## BRIEF:
From the entries below, return exactly the lines beginning at the one that contains "record: lots: 7 | wafers: 21" and ending at the one that contains "route steps=1938 shown", both of them included, and only those lines.

= Beginning of Section =

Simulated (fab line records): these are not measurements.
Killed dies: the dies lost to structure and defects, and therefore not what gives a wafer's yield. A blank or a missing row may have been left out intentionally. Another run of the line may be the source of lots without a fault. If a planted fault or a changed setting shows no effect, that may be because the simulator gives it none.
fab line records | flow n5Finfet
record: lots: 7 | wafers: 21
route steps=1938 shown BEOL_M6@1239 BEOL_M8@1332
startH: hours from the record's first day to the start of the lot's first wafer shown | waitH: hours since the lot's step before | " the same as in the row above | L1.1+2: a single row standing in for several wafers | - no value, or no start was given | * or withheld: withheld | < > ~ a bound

= End of Section =

## WRITTEN RESPONSE:
record: lots: 7 | wafers: 21
route steps=1938 shown BEOL_M6@1239 BEOL_M8@1332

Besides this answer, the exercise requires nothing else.